Assigned task:
Below is some data. Retype exactly the lines starting at the one with "the step between: op CONFORMAL_DEP" and ending at the one with "100 to 65: air".

Records provided:
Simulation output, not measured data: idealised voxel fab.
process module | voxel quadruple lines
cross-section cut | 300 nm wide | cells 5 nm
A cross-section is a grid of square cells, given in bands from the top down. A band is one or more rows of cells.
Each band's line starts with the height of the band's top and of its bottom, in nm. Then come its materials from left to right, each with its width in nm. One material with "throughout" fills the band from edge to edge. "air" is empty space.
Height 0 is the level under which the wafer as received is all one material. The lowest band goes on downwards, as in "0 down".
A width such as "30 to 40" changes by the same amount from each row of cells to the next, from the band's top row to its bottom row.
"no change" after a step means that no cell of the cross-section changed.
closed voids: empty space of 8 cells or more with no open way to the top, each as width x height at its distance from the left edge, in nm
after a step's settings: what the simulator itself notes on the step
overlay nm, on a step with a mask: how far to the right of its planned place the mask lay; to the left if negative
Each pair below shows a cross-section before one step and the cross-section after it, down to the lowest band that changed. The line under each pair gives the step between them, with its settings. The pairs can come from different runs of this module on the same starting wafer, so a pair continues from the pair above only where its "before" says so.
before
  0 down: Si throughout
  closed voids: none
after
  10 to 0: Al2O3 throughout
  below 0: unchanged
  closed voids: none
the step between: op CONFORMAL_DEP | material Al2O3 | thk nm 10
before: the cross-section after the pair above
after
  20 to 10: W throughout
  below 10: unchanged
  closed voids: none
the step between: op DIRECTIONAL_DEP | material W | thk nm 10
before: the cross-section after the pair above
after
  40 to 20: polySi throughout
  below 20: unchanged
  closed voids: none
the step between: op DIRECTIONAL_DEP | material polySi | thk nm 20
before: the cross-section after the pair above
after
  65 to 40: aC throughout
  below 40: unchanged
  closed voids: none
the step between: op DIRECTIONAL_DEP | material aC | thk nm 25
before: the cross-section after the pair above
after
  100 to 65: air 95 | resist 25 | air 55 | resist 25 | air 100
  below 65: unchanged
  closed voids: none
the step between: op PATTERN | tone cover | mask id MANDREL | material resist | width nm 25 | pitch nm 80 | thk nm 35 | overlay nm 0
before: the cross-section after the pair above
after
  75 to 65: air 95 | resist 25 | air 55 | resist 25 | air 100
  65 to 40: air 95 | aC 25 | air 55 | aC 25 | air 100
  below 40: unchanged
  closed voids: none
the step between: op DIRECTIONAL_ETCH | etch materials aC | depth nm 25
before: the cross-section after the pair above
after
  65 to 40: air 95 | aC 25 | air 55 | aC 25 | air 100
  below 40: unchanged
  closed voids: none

Response:
the step between: op CONFORMAL_DEP | material Al2O3 | thk nm 10
before: the cross-section after the pair above
after
  20 to 10: W throughout
  below 10: unchanged
  closed voids: none
the step between: op DIRECTIONAL_DEP | material W | thk nm 10
before: the cross-section after the pair above
after
  40 to 20: polySi throughout
  below 20: unchanged
  closed voids: none
the step between: op DIRECTIONAL_DEP | material polySi | thk nm 20
before: the cross-section after the pair above
after
  65 to 40: aC throughout
  below 40: unchanged
  closed voids: none
the step between: op DIRECTIONAL_DEP | material aC | thk nm 25
before: the cross-section after the pair above
after
  100 to 65: air 95 | resist 25 | air 55 | resist 25 | air 100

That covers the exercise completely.